#### ACTION ITEM
Only the lines from the top of the material through the line containing "109 | 87 | 76 | ? |" should be restated, each one exactly.

==*==
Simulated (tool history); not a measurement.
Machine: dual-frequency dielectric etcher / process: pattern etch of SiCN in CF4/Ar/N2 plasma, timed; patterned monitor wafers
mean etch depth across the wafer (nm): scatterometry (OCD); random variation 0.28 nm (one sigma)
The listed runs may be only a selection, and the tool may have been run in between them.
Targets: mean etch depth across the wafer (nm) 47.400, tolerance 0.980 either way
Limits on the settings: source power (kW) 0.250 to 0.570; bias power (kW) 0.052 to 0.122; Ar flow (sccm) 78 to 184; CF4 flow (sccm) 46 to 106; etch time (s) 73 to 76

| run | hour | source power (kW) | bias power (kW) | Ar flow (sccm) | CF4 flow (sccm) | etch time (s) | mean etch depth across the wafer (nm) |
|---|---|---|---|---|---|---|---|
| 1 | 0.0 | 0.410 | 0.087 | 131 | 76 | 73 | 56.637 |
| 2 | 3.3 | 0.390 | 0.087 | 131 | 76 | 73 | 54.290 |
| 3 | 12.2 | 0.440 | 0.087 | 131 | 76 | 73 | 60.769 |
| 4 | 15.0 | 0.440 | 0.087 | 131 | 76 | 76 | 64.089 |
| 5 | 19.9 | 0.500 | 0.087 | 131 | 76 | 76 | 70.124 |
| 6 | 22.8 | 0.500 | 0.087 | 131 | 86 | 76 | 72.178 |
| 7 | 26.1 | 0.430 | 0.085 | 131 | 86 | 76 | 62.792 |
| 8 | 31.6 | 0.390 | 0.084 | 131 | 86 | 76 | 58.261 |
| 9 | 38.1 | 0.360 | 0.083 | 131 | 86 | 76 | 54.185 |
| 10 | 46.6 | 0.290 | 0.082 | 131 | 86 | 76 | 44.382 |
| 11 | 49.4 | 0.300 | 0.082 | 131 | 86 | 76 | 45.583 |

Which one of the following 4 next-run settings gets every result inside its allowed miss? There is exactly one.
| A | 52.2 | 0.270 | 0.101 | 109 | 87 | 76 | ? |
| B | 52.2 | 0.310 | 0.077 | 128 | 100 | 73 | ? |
==*==

#### WORKED SOLUTION
Simulated (tool history); not a measurement.
Machine: dual-frequency dielectric etcher / process: pattern etch of SiCN in CF4/Ar/N2 plasma, timed; patterned monitor wafers
mean etch depth across the wafer (nm): scatterometry (OCD); random variation 0.28 nm (one sigma)
The listed runs may be only a selection, and the tool may have been run in between them.
Targets: mean etch depth across the wafer (nm) 47.400, tolerance 0.980 either way
Limits on the settings: source power (kW) 0.250 to 0.570; bias power (kW) 0.052 to 0.122; Ar flow (sccm) 78 to 184; CF4 flow (sccm) 46 to 106; etch time (s) 73 to 76

| run | hour | source power (kW) | bias power (kW) | Ar flow (sccm) | CF4 flow (sccm) | etch time (s) | mean etch depth across the wafer (nm) |
|---|---|---|---|---|---|---|---|
| 1 | 0.0 | 0.410 | 0.087 | 131 | 76 | 73 | 56.637 |
| 2 | 3.3 | 0.390 | 0.087 | 131 | 76 | 73 | 54.290 |
| 3 | 12.2 | 0.440 | 0.087 | 131 | 76 | 73 | 60.769 |
| 4 | 15.0 | 0.440 | 0.087 | 131 | 76 | 76 | 64.089 |
| 5 | 19.9 | 0.500 | 0.087 | 131 | 76 | 76 | 70.124 |
| 6 | 22.8 | 0.500 | 0.087 | 131 | 86 | 76 | 72.178 |
| 7 | 26.1 | 0.430 | 0.085 | 131 | 86 | 76 | 62.792 |
| 8 | 31.6 | 0.390 | 0.084 | 131 | 86 | 76 | 58.261 |
| 9 | 38.1 | 0.360 | 0.083 | 131 | 86 | 76 | 54.185 |
| 10 | 46.6 | 0.290 | 0.082 | 131 | 86 | 76 | 44.382 |
| 11 | 49.4 | 0.300 | 0.082 | 131 | 86 | 76 | 45.583 |

Which one of the following 4 next-run settings gets every result inside its allowed miss? There is exactly one.
| A | 52.2 | 0.270 | 0.101 | 109 | 87 | 76 | ? |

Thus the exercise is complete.